Dataset: Begin

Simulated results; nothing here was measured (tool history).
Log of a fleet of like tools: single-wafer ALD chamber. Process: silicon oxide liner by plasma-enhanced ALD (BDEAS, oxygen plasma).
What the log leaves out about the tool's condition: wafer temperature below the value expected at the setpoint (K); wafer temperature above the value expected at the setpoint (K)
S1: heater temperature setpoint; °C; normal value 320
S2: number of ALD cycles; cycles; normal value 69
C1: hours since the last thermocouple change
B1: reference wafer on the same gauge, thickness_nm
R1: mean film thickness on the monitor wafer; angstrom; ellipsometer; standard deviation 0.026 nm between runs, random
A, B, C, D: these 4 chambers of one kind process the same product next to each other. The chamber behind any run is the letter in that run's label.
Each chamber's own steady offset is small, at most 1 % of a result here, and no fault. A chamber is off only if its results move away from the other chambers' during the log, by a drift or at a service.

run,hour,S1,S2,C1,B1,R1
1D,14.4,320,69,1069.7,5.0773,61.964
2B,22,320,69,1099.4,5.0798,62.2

Dataset: End

▶ **Required action**: All lines above from the line with "What the log" through the line with "A, B, C, D: these", both included, are to be set down exactly, with nothing else.

▶ **Written response**:
What the log leaves out about the tool's condition: wafer temperature below the value expected at the setpoint (K); wafer temperature above the value expected at the setpoint (K)
S1: heater temperature setpoint; °C; normal value 320
S2: number of ALD cycles; cycles; normal value 69
C1: hours since the last thermocouple change
B1: reference wafer on the same gauge, thickness_nm
R1: mean film thickness on the monitor wafer; angstrom; ellipsometer; standard deviation 0.026 nm between runs, random
A, B, C, D: these 4 chambers of one kind process the same product next to each other. The chamber behind any run is the letter in that run's label.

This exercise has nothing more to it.